⟨

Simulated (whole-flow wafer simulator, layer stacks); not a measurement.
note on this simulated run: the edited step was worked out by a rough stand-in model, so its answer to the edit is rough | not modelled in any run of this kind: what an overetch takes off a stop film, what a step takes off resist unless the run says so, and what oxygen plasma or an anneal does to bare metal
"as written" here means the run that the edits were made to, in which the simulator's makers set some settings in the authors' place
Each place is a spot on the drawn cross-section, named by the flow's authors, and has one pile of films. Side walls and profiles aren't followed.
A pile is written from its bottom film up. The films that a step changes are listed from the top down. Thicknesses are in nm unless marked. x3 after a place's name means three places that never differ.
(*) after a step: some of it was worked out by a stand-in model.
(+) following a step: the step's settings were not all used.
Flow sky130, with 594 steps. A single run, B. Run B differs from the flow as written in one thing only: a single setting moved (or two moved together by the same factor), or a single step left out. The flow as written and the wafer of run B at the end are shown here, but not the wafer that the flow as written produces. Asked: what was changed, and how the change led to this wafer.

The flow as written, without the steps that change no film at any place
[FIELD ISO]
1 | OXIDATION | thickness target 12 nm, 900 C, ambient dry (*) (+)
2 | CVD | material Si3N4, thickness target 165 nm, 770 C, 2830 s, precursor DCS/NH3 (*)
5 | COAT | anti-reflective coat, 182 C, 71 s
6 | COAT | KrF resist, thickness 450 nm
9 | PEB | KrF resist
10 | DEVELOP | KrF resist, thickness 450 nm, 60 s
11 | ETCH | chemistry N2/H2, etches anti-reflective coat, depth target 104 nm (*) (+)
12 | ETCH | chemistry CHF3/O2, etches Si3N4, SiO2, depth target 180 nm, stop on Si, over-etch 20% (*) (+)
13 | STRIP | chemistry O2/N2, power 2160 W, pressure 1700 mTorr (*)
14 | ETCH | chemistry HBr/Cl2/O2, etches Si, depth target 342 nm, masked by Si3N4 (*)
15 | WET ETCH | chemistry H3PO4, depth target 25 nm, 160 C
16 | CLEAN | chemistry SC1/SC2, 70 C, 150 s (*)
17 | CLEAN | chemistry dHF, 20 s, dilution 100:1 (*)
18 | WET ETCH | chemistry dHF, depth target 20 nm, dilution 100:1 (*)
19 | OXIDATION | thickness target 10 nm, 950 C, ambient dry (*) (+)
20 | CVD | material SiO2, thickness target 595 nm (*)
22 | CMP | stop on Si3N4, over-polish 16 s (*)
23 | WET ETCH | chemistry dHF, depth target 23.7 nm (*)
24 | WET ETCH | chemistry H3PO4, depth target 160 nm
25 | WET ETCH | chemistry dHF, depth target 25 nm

⟩

▸ WORK REQUEST
Within the material above, output exactly the lines from the one with "20 | CVD | material" through the one with "24 | WET ETCH", end lines included, and nothing besides.

▸ YOUR RESPONSE
20 | CVD | material SiO2, thickness target 595 nm (*)
22 | CMP | stop on Si3N4, over-polish 16 s (*)
23 | WET ETCH | chemistry dHF, depth target 23.7 nm (*)
24 | WET ETCH | chemistry H3PO4, depth target 160 nm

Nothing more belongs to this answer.